▽

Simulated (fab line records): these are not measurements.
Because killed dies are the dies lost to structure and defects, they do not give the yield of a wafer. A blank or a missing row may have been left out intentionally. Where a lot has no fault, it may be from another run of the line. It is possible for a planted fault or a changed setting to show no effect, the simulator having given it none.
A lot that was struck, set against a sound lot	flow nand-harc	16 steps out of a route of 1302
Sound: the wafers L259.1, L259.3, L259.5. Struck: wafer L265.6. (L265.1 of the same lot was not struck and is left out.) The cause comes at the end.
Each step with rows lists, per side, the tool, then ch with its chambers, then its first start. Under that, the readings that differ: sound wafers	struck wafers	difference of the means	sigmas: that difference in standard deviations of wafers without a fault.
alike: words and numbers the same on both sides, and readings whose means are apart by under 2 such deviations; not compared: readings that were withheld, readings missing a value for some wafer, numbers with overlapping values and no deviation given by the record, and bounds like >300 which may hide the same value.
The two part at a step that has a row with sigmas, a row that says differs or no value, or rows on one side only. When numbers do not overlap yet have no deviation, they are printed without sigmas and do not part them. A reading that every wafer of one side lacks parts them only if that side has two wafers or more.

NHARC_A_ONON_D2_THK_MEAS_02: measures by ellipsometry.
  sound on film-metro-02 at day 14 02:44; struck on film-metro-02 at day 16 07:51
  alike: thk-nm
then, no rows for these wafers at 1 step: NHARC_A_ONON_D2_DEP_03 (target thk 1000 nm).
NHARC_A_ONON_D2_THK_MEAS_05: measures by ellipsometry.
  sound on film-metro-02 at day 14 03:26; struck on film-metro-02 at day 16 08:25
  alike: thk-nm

△

*WORK ITEM*. Please output the lines of the listing above that fall in the stretch from the one with "then, no rows" through the one with "sound on film-metro-02 at day 14 03:26;", exactly and only those.

*TASK ANSWER*.
then, no rows for these wafers at 1 step: NHARC_A_ONON_D2_DEP_03 (target thk 1000 nm).
NHARC_A_ONON_D2_THK_MEAS_05: measures by ellipsometry.
  sound on film-metro-02 at day 14 03:26; struck on film-metro-02 at day 16 08:25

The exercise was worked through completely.